-------- ENTRIES SUPPLIED --------

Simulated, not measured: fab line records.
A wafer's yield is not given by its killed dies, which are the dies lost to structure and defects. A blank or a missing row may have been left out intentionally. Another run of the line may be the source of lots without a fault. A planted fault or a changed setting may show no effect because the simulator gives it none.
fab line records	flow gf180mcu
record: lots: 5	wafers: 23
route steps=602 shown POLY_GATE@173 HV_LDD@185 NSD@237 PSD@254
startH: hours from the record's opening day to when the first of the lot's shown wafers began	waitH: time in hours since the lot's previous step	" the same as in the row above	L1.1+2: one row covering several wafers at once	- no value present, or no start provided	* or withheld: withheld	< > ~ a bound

--------

→ **TASK ITEM**
Your task is to reproduce the entire listing exactly as it appears.

→ **EXERCISE RESULT**
Simulated, not measured: fab line records.
A wafer's yield is not given by its killed dies, which are the dies lost to structure and defects. A blank or a missing row may have been left out intentionally. Another run of the line may be the source of lots without a fault. A planted fault or a changed setting may show no effect because the simulator gives it none.
fab line records	flow gf180mcu
record: lots: 5	wafers: 23
route steps=602 shown POLY_GATE@173 HV_LDD@185 NSD@237 PSD@254
startH: hours from the record's opening day to when the first of the lot's shown wafers began	waitH: time in hours since the lot's previous step	" the same as in the row above	L1.1+2: one row covering several wafers at once	- no value present, or no start provided	* or withheld: withheld	< > ~ a bound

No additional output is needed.